> _Record set_
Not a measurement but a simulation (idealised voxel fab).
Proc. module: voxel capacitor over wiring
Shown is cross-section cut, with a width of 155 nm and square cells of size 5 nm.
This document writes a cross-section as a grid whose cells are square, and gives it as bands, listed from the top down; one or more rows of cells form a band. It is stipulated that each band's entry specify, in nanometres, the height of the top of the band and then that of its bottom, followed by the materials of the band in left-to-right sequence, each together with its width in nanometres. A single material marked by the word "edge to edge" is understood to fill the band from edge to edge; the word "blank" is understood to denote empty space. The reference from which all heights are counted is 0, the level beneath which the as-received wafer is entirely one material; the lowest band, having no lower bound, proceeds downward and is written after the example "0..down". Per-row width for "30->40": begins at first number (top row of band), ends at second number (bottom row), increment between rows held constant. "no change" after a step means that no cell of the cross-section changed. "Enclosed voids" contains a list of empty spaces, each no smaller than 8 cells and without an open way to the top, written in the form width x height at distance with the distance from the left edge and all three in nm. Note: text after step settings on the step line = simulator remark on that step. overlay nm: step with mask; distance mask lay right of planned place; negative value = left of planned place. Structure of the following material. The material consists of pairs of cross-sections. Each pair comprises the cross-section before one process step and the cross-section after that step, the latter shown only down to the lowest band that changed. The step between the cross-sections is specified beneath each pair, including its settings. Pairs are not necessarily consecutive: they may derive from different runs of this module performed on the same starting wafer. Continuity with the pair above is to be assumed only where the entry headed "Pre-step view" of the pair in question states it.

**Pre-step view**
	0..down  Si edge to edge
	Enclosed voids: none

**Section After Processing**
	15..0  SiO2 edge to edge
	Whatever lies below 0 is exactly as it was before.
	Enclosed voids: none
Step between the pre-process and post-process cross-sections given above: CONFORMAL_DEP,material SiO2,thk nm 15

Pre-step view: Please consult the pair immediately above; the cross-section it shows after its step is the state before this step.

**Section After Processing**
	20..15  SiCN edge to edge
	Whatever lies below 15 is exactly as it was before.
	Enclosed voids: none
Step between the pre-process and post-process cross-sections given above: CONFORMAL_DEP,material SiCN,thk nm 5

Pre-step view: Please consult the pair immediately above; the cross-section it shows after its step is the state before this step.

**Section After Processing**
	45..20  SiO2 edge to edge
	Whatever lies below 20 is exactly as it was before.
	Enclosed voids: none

> _Activity_
Transcribe the records above from the line holding "Whatever lies below 15" down to the line holding "Whatever lies below 20", inclusive, without adding anything.

> _Problem solution_
	Whatever lies below 15 is exactly as it was before.
	Enclosed voids: none
Step between the pre-process and post-process cross-sections given above: CONFORMAL_DEP,material SiCN,thk nm 5

Pre-step view: Please consult the pair immediately above; the cross-section it shows after its step is the state before this step.

**Section After Processing**
	45..20  SiO2 edge to edge
	Whatever lies below 20 is exactly as it was before.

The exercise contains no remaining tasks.